━━━━━ Records shown
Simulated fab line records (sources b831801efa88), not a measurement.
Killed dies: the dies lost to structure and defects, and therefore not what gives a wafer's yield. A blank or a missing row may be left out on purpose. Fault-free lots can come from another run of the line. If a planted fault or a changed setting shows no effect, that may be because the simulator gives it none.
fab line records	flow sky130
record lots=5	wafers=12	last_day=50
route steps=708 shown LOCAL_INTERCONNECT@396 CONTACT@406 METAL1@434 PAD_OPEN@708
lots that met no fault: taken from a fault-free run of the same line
━━━━━━━━━━

--- Activity ---
From the first line to the last, return the data exactly as written.

--- Written solution ---
Simulated fab line records (sources b831801efa88), not a measurement.
Killed dies: the dies lost to structure and defects, and therefore not what gives a wafer's yield. A blank or a missing row may be left out on purpose. Fault-free lots can come from another run of the line. If a planted fault or a changed setting shows no effect, that may be because the simulator gives it none.
fab line records	flow sky130
record lots=5	wafers=12	last_day=50
route steps=708 shown LOCAL_INTERCONNECT@396 CONTACT@406 METAL1@434 PAD_OPEN@708
lots that met no fault: taken from a fault-free run of the same line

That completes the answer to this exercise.